**Required action**:
Only the lines below starting at the one that contains "wafer: L076.1" and ending at the one that contains "NWELL_TW: 1556" are to be reproduced, exactly and with both ends kept.

**Provided material**:
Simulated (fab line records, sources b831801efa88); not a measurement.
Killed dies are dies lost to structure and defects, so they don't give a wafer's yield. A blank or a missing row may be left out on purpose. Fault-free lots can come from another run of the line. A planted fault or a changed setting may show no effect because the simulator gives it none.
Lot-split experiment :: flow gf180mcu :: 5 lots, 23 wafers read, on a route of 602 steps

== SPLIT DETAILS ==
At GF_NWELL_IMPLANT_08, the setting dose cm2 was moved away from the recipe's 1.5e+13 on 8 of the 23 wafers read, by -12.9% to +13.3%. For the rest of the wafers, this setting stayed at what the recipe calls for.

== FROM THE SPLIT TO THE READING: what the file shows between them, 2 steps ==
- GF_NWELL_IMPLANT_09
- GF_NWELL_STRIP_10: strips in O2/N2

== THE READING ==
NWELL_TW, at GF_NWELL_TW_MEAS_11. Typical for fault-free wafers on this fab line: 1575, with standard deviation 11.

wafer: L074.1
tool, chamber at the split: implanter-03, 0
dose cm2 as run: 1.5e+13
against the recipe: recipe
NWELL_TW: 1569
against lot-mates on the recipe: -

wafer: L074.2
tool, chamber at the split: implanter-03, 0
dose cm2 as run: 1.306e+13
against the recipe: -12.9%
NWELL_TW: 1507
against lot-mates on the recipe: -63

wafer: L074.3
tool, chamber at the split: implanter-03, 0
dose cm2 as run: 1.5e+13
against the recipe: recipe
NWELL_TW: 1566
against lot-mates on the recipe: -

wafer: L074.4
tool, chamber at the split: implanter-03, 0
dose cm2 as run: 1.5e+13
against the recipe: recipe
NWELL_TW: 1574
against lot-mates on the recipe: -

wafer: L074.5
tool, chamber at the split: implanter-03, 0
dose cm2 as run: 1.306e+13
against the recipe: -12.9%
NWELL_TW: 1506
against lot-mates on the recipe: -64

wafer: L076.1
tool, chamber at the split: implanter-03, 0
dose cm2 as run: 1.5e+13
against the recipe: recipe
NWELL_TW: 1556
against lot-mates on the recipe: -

**Response**:
wafer: L076.1
tool, chamber at the split: implanter-03, 0
dose cm2 as run: 1.5e+13
against the recipe: recipe
NWELL_TW: 1556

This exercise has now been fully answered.